▶ _DATA LISTING_:
-*-*-

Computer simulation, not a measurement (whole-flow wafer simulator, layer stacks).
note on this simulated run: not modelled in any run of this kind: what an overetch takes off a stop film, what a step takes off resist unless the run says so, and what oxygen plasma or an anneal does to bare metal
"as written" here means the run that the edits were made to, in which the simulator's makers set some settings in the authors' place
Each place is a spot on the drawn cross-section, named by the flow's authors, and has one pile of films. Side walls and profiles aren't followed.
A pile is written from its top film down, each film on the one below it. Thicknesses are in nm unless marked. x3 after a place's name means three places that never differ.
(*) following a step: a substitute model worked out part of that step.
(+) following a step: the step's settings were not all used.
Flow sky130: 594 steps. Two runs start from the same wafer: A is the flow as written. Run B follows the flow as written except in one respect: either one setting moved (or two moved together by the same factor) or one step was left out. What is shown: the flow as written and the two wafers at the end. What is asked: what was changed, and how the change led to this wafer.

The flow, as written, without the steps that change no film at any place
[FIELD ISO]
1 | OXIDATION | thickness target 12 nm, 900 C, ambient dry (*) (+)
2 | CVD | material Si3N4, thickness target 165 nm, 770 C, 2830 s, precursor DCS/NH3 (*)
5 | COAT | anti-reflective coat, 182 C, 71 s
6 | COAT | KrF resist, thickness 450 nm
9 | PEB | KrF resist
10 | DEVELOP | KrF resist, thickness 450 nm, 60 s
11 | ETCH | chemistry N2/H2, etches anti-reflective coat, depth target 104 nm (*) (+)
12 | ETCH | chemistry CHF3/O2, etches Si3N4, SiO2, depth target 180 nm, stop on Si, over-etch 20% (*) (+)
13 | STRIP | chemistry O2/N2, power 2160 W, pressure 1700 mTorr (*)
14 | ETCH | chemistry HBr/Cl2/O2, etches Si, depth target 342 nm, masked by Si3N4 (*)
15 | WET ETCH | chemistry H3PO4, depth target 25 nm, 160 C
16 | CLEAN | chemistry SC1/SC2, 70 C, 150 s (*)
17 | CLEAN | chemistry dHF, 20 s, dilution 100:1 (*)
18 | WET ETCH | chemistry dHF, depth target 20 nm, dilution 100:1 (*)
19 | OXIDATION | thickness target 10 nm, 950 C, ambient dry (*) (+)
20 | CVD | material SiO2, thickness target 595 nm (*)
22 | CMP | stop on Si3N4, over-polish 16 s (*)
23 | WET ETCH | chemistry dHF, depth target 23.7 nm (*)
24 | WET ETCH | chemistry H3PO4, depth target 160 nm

-*-*-

▶ _EXERCISE_: Up to and including the line that contains "(+) following a", restate word for word every line of the entries, starting from the first.

▶ _WRITTEN REPLY_:
Computer simulation, not a measurement (whole-flow wafer simulator, layer stacks).
note on this simulated run: not modelled in any run of this kind: what an overetch takes off a stop film, what a step takes off resist unless the run says so, and what oxygen plasma or an anneal does to bare metal
"as written" here means the run that the edits were made to, in which the simulator's makers set some settings in the authors' place
Each place is a spot on the drawn cross-section, named by the flow's authors, and has one pile of films. Side walls and profiles aren't followed.
A pile is written from its top film down, each film on the one below it. Thicknesses are in nm unless marked. x3 after a place's name means three places that never differ.
(*) following a step: a substitute model worked out part of that step.
(+) following a step: the step's settings were not all used.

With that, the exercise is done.